* **Work instruction**
Reproduce exactly the opening lines of the listing, stopping after the line that contains "You asked me" and including it.

=== Begin Enclosure ===
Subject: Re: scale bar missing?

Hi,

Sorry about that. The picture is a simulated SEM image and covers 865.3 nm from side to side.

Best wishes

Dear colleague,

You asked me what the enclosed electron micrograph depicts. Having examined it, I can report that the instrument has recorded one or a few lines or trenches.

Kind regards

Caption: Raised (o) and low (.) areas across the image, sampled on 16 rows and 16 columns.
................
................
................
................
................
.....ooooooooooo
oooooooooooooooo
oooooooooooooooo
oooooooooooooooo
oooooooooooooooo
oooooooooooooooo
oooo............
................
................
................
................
=== End Enclosure ===

* **Your solution**
Subject: Re: scale bar missing?

Hi,

Sorry about that. The picture is a simulated SEM image and covers 865.3 nm from side to side.

Best wishes

Dear colleague,

You asked me what the enclosed electron micrograph depicts. Having examined it, I can report that the instrument has recorded one or a few lines or trenches.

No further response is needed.